┌──
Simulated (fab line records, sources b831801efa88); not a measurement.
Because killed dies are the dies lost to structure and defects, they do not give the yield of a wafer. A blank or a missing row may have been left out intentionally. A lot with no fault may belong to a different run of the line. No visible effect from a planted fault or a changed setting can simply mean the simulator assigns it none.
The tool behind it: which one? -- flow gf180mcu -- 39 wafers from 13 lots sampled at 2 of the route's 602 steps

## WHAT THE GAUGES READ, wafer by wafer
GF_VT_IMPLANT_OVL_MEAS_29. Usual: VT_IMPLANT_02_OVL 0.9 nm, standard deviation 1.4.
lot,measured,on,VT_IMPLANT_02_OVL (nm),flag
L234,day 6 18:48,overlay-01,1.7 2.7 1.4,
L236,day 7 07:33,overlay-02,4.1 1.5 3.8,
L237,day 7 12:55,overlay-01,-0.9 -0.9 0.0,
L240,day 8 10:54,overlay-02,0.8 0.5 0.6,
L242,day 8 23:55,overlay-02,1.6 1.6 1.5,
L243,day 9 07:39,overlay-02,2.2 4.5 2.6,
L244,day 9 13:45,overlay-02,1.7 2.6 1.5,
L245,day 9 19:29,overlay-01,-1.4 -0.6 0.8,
└──

Assignment - One inclusive range is required: first line of the data through the line containing "L244,day 9 13:45,overlay-02,1.7". Set it down exactly and output nothing else.

Exercise output -
Simulated (fab line records, sources b831801efa88); not a measurement.
Because killed dies are the dies lost to structure and defects, they do not give the yield of a wafer. A blank or a missing row may have been left out intentionally. A lot with no fault may belong to a different run of the line. No visible effect from a planted fault or a changed setting can simply mean the simulator assigns it none.
The tool behind it: which one? -- flow gf180mcu -- 39 wafers from 13 lots sampled at 2 of the route's 602 steps

## WHAT THE GAUGES READ, wafer by wafer
GF_VT_IMPLANT_OVL_MEAS_29. Usual: VT_IMPLANT_02_OVL 0.9 nm, standard deviation 1.4.
lot,measured,on,VT_IMPLANT_02_OVL (nm),flag
L234,day 6 18:48,overlay-01,1.7 2.7 1.4,
L236,day 7 07:33,overlay-02,4.1 1.5 3.8,
L237,day 7 12:55,overlay-01,-0.9 -0.9 0.0,
L240,day 8 10:54,overlay-02,0.8 0.5 0.6,
L242,day 8 23:55,overlay-02,1.6 1.6 1.5,
L243,day 9 07:39,overlay-02,2.2 4.5 2.6,
L244,day 9 13:45,overlay-02,1.7 2.6 1.5,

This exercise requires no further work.